__ENTRIES SHOWN__
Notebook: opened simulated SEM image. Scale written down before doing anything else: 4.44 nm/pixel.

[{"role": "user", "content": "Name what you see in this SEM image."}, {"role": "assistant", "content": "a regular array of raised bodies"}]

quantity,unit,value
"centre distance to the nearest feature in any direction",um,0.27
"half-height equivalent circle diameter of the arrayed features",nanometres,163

__WORK ORDER__
Transcribe the full listing. Change nothing.

__WRITTEN SOLUTION__
Notebook: opened simulated SEM image. Scale written down before doing anything else: 4.44 nm/pixel.

[{"role": "user", "content": "Name what you see in this SEM image."}, {"role": "assistant", "content": "a regular array of raised bodies"}]

quantity,unit,value
"centre distance to the nearest feature in any direction",um,0.27
"half-height equivalent circle diameter of the arrayed features",nanometres,163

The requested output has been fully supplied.